________________

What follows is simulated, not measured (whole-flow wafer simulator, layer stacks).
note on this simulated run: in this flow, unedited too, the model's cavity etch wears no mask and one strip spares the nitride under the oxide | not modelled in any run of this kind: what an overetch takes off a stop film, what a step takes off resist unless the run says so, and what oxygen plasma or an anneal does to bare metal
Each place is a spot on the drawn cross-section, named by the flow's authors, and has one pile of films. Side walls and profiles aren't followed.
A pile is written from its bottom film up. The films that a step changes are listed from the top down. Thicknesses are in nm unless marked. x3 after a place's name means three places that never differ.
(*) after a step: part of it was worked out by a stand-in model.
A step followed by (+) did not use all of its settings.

________________

**Assigned task:** Extract each line of the listing above, copying it word for word.

**Response area:**
What follows is simulated, not measured (whole-flow wafer simulator, layer stacks).
note on this simulated run: in this flow, unedited too, the model's cavity etch wears no mask and one strip spares the nitride under the oxide | not modelled in any run of this kind: what an overetch takes off a stop film, what a step takes off resist unless the run says so, and what oxygen plasma or an anneal does to bare metal
Each place is a spot on the drawn cross-section, named by the flow's authors, and has one pile of films. Side walls and profiles aren't followed.
A pile is written from its bottom film up. The films that a step changes are listed from the top down. Thicknesses are in nm unless marked. x3 after a place's name means three places that never differ.
(*) after a step: part of it was worked out by a stand-in model.
A step followed by (+) did not use all of its settings.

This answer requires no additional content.